• [Required action]:
Could you retype, exactly as written, every line from the top of the records through the line that contains "Log of one tool: wafer"?

• • • • •
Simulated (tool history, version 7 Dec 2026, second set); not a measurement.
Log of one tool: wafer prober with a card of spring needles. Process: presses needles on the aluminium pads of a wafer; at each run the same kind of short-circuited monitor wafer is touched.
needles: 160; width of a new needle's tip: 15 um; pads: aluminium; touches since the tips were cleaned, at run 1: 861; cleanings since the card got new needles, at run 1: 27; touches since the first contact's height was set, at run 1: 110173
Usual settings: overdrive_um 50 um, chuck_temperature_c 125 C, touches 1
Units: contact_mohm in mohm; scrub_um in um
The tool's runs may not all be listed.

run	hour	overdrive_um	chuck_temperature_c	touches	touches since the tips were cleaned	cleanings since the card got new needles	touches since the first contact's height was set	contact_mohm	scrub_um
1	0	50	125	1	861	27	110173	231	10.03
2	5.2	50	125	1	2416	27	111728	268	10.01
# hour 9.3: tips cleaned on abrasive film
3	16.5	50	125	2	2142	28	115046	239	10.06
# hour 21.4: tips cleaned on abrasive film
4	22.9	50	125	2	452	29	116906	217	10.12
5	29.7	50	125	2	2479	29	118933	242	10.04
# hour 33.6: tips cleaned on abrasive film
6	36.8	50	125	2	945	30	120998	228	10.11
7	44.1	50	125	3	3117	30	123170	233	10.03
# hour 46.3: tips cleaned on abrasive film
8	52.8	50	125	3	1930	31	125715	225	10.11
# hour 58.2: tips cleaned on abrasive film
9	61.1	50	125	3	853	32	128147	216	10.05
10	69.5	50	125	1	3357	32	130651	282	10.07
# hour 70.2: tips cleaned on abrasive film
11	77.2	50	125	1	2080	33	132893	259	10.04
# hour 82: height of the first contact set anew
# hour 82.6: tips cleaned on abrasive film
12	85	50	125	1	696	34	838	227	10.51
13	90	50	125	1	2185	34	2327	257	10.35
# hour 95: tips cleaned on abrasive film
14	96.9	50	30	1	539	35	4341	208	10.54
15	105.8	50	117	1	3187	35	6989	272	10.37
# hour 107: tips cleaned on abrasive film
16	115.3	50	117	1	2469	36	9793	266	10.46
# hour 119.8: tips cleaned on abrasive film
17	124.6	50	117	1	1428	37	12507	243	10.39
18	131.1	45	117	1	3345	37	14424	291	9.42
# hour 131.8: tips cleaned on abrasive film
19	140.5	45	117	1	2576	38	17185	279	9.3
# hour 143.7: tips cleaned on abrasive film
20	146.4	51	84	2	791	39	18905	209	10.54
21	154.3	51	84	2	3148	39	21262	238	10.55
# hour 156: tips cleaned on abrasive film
• • • • •

• [Task output]:
Simulated (tool history, version 7 Dec 2026, second set); not a measurement.
Log of one tool: wafer prober with a card of spring needles. Process: presses needles on the aluminium pads of a wafer; at each run the same kind of short-circuited monitor wafer is touched.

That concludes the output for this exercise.